▸ **Exercise**: Within the records below is a range that opens at the line with "3 DEHYDRATE: 200 C, 60 s" and closes at the line with "10 ETCH: chemistry". Return that range word for word, both ends included, and only that range.

▸ **Excerpted records**:
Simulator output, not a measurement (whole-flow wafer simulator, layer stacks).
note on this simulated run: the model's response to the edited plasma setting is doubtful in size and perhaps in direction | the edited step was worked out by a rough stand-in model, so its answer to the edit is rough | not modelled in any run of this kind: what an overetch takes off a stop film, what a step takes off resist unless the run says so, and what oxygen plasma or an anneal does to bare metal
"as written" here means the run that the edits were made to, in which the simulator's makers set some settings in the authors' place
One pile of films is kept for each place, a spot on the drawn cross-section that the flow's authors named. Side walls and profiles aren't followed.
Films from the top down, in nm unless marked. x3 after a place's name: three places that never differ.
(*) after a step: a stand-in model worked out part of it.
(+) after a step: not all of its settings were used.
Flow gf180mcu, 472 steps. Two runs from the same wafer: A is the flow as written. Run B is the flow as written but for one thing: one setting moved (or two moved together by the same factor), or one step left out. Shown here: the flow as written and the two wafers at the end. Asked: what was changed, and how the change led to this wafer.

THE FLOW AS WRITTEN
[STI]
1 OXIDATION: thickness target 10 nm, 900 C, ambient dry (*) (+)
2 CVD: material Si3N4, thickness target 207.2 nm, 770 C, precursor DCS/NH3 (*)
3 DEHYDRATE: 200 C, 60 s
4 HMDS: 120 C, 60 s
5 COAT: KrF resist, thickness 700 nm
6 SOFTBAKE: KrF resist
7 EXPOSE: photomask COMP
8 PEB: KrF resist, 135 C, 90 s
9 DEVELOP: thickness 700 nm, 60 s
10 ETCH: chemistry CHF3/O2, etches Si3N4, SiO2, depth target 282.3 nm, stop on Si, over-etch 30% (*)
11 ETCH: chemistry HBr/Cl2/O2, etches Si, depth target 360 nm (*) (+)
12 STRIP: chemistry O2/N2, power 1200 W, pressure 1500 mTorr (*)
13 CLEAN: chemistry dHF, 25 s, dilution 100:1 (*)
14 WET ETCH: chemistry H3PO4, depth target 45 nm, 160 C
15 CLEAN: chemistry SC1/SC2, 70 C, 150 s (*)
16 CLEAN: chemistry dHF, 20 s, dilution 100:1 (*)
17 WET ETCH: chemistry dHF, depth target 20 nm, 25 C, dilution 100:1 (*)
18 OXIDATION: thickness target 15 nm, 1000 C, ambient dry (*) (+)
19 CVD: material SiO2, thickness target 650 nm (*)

▸ **Your response**:
3 DEHYDRATE: 200 C, 60 s
4 HMDS: 120 C, 60 s
5 COAT: KrF resist, thickness 700 nm
6 SOFTBAKE: KrF resist
7 EXPOSE: photomask COMP
8 PEB: KrF resist, 135 C, 90 s
9 DEVELOP: thickness 700 nm, 60 s
10 ETCH: chemistry CHF3/O2, etches Si3N4, SiO2, depth target 282.3 nm, stop on Si, over-etch 30% (*)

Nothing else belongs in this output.